▶ _REQUIREMENT_
Copy out all of the entries exactly as they appear.

▶ _MATERIAL SUPPLIED_
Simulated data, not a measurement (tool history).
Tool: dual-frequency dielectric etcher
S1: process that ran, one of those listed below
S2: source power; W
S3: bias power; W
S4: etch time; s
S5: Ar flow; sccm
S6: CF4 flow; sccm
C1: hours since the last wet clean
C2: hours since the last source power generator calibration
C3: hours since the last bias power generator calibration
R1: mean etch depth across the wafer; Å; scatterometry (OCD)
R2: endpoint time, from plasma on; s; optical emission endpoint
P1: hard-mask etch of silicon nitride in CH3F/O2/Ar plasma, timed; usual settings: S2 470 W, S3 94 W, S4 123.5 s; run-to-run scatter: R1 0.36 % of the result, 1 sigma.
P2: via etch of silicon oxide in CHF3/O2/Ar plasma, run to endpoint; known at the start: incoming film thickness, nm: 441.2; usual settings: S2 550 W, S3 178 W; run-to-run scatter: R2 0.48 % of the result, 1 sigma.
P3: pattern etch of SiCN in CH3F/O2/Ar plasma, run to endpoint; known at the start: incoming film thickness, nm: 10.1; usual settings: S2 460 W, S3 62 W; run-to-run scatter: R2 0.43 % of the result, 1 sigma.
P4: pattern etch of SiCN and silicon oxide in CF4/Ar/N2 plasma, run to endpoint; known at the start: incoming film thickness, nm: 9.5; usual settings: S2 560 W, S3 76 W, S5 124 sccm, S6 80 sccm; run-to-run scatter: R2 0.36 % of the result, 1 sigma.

▶ _WRITTEN SOLUTION_
Simulated data, not a measurement (tool history).
Tool: dual-frequency dielectric etcher
S1: process that ran, one of those listed below
S2: source power; W
S3: bias power; W
S4: etch time; s
S5: Ar flow; sccm
S6: CF4 flow; sccm
C1: hours since the last wet clean
C2: hours since the last source power generator calibration
C3: hours since the last bias power generator calibration
R1: mean etch depth across the wafer; Å; scatterometry (OCD)
R2: endpoint time, from plasma on; s; optical emission endpoint
P1: hard-mask etch of silicon nitride in CH3F/O2/Ar plasma, timed; usual settings: S2 470 W, S3 94 W, S4 123.5 s; run-to-run scatter: R1 0.36 % of the result, 1 sigma.
P2: via etch of silicon oxide in CHF3/O2/Ar plasma, run to endpoint; known at the start: incoming film thickness, nm: 441.2; usual settings: S2 550 W, S3 178 W; run-to-run scatter: R2 0.48 % of the result, 1 sigma.
P3: pattern etch of SiCN in CH3F/O2/Ar plasma, run to endpoint; known at the start: incoming film thickness, nm: 10.1; usual settings: S2 460 W, S3 62 W; run-to-run scatter: R2 0.43 % of the result, 1 sigma.
P4: pattern etch of SiCN and silicon oxide in CF4/Ar/N2 plasma, run to endpoint; known at the start: incoming film thickness, nm: 9.5; usual settings: S2 560 W, S3 76 W, S5 124 sccm, S6 80 sccm; run-to-run scatter: R2 0.36 % of the result, 1 sigma.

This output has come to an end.